Work item: Every entry must be reproduced word for word.

--

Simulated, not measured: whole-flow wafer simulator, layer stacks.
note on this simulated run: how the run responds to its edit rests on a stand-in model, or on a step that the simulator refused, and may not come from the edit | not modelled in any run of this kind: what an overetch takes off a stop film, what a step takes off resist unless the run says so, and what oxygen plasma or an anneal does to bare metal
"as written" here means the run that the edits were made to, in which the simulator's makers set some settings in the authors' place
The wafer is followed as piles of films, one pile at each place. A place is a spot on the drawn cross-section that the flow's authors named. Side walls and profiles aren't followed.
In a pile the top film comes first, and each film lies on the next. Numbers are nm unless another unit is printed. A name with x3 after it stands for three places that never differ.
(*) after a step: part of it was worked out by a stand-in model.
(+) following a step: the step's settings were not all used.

--

Exercise answer:
Simulated, not measured: whole-flow wafer simulator, layer stacks.
note on this simulated run: how the run responds to its edit rests on a stand-in model, or on a step that the simulator refused, and may not come from the edit | not modelled in any run of this kind: what an overetch takes off a stop film, what a step takes off resist unless the run says so, and what oxygen plasma or an anneal does to bare metal
"as written" here means the run that the edits were made to, in which the simulator's makers set some settings in the authors' place
The wafer is followed as piles of films, one pile at each place. A place is a spot on the drawn cross-section that the flow's authors named. Side walls and profiles aren't followed.
In a pile the top film comes first, and each film lies on the next. Numbers are nm unless another unit is printed. A name with x3 after it stands for three places that never differ.
(*) after a step: part of it was worked out by a stand-in model.
(+) following a step: the step's settings were not all used.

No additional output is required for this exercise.